▶ GIVEN ENTRIES:
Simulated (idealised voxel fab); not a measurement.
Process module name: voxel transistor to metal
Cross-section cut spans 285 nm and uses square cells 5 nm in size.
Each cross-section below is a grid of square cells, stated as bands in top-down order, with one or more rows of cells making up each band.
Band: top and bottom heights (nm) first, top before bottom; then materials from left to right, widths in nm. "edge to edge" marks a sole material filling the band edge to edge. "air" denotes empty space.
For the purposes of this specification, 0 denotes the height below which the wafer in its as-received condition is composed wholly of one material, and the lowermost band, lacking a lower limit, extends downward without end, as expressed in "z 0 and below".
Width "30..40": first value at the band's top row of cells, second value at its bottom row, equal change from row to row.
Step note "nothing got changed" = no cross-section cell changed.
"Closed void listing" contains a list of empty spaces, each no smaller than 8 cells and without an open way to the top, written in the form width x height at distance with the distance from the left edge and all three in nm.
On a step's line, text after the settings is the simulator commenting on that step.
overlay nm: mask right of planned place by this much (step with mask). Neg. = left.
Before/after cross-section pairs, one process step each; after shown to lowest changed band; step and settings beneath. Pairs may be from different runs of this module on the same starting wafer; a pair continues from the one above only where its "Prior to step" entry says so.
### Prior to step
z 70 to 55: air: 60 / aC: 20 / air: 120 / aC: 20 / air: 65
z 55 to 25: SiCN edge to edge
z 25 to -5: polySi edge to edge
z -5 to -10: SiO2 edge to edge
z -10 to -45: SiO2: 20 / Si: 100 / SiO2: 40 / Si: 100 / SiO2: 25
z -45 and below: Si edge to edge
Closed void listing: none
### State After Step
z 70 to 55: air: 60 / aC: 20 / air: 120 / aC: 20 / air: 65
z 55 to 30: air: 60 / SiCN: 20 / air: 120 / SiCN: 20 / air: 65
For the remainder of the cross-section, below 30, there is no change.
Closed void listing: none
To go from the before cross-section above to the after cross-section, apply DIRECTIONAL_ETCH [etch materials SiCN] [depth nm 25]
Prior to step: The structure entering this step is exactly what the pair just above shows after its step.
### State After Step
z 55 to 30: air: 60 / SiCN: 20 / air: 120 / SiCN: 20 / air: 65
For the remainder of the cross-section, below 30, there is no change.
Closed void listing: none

▶ ASSIGNMENT: From the opening line of the data above, please print each line as written up to and including the line that contains "To go from the", and nothing more.

▶ TASK SOLUTION:
Simulated (idealised voxel fab); not a measurement.
Process module name: voxel transistor to metal
Cross-section cut spans 285 nm and uses square cells 5 nm in size.
Each cross-section below is a grid of square cells, stated as bands in top-down order, with one or more rows of cells making up each band.
Band: top and bottom heights (nm) first, top before bottom; then materials from left to right, widths in nm. "edge to edge" marks a sole material filling the band edge to edge. "air" denotes empty space.
For the purposes of this specification, 0 denotes the height below which the wafer in its as-received condition is composed wholly of one material, and the lowermost band, lacking a lower limit, extends downward without end, as expressed in "z 0 and below".
Width "30..40": first value at the band's top row of cells, second value at its bottom row, equal change from row to row.
Step note "nothing got changed" = no cross-section cell changed.
"Closed void listing" contains a list of empty spaces, each no smaller than 8 cells and without an open way to the top, written in the form width x height at distance with the distance from the left edge and all three in nm.
On a step's line, text after the settings is the simulator commenting on that step.
overlay nm: mask right of planned place by this much (step with mask). Neg. = left.
Before/after cross-section pairs, one process step each; after shown to lowest changed band; step and settings beneath. Pairs may be from different runs of this module on the same starting wafer; a pair continues from the one above only where its "Prior to step" entry says so.
### Prior to step
z 70 to 55: air: 60 / aC: 20 / air: 120 / aC: 20 / air: 65
z 55 to 25: SiCN edge to edge
z 25 to -5: polySi edge to edge
z -5 to -10: SiO2 edge to edge
z -10 to -45: SiO2: 20 / Si: 100 / SiO2: 40 / Si: 100 / SiO2: 25
z -45 and below: Si edge to edge
Closed void listing: none
### State After Step
z 70 to 55: air: 60 / aC: 20 / air: 120 / aC: 20 / air: 65
z 55 to 30: air: 60 / SiCN: 20 / air: 120 / SiCN: 20 / air: 65
For the remainder of the cross-section, below 30, there is no change.
Closed void listing: none
To go from the before cross-section above to the after cross-section, apply DIRECTIONAL_ETCH [etch materials SiCN] [depth nm 25]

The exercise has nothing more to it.